Information ->
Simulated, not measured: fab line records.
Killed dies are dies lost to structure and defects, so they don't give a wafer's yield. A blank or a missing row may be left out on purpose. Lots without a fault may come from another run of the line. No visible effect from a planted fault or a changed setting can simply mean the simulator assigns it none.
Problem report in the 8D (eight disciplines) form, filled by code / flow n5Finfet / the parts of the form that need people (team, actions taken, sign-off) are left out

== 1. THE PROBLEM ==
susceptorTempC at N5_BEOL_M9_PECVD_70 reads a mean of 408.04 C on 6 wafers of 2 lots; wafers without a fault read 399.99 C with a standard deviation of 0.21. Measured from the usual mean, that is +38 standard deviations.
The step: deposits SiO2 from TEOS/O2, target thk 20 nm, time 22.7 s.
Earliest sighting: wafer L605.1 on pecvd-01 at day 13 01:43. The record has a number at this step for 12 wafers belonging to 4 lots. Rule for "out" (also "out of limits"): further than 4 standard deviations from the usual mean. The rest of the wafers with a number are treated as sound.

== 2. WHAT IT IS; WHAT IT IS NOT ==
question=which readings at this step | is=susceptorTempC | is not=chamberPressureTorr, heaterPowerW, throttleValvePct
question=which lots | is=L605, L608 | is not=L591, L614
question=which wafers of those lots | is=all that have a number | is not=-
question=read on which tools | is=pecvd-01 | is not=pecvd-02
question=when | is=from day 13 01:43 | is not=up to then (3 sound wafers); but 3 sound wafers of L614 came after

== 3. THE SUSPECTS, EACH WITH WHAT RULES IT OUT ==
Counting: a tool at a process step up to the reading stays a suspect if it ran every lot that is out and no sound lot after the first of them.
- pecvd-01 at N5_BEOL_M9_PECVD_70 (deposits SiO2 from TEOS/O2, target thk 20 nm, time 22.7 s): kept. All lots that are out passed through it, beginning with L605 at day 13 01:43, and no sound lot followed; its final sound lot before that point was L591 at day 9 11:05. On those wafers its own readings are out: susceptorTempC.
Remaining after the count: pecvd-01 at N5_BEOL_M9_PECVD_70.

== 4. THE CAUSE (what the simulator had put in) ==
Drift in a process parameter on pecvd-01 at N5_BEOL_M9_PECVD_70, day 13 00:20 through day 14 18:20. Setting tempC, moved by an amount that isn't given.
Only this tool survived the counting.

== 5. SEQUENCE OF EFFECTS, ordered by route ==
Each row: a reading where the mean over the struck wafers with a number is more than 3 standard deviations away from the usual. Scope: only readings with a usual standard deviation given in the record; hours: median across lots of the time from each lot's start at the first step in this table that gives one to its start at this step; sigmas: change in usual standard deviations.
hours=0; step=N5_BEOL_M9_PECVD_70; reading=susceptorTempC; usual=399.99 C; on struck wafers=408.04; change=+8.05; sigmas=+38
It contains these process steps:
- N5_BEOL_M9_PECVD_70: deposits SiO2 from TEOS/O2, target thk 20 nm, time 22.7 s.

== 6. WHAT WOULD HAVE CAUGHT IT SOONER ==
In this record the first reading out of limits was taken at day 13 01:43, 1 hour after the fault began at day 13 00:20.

Exercise ->
Please return only the lines above, starting at the line that has "Problem report in" and ending at the line that has "The step: deposits", keeping both and leaving each one unchanged.

Task result ->
Problem report in the 8D (eight disciplines) form, filled by code / flow n5Finfet / the parts of the form that need people (team, actions taken, sign-off) are left out

== 1. THE PROBLEM ==
susceptorTempC at N5_BEOL_M9_PECVD_70 reads a mean of 408.04 C on 6 wafers of 2 lots; wafers without a fault read 399.99 C with a standard deviation of 0.21. Measured from the usual mean, that is +38 standard deviations.
The step: deposits SiO2 from TEOS/O2, target thk 20 nm, time 22.7 s.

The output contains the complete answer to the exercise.